- [Source information]
== Segment start ==

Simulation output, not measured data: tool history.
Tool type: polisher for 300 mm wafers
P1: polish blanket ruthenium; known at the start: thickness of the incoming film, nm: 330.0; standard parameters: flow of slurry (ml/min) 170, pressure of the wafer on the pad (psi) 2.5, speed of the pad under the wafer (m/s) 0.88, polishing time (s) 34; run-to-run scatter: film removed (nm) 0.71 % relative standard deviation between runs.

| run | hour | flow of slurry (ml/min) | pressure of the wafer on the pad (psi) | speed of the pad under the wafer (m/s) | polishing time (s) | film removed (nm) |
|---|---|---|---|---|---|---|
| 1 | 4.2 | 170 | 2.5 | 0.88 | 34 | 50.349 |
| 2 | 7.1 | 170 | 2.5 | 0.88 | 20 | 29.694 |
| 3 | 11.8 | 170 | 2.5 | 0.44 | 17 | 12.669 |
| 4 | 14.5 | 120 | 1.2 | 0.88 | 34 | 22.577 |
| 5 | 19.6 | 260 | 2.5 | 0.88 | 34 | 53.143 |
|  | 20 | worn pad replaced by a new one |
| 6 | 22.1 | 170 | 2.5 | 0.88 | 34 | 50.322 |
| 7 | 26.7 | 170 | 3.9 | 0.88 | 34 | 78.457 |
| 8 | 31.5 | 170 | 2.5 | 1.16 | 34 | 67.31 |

== Segment end ==

- [Work instruction]
Once you have read the material above, write all of it out again exactly.

- [Answer space]
Simulation output, not measured data: tool history.
Tool type: polisher for 300 mm wafers
P1: polish blanket ruthenium; known at the start: thickness of the incoming film, nm: 330.0; standard parameters: flow of slurry (ml/min) 170, pressure of the wafer on the pad (psi) 2.5, speed of the pad under the wafer (m/s) 0.88, polishing time (s) 34; run-to-run scatter: film removed (nm) 0.71 % relative standard deviation between runs.

| run | hour | flow of slurry (ml/min) | pressure of the wafer on the pad (psi) | speed of the pad under the wafer (m/s) | polishing time (s) | film removed (nm) |
|---|---|---|---|---|---|---|
| 1 | 4.2 | 170 | 2.5 | 0.88 | 34 | 50.349 |
| 2 | 7.1 | 170 | 2.5 | 0.88 | 20 | 29.694 |
| 3 | 11.8 | 170 | 2.5 | 0.44 | 17 | 12.669 |
| 4 | 14.5 | 120 | 1.2 | 0.88 | 34 | 22.577 |
| 5 | 19.6 | 260 | 2.5 | 0.88 | 34 | 53.143 |
|  | 20 | worn pad replaced by a new one |
| 6 | 22.1 | 170 | 2.5 | 0.88 | 34 | 50.322 |
| 7 | 26.7 | 170 | 3.9 | 0.88 | 34 | 78.457 |
| 8 | 31.5 | 170 | 2.5 | 1.16 | 34 | 67.31 |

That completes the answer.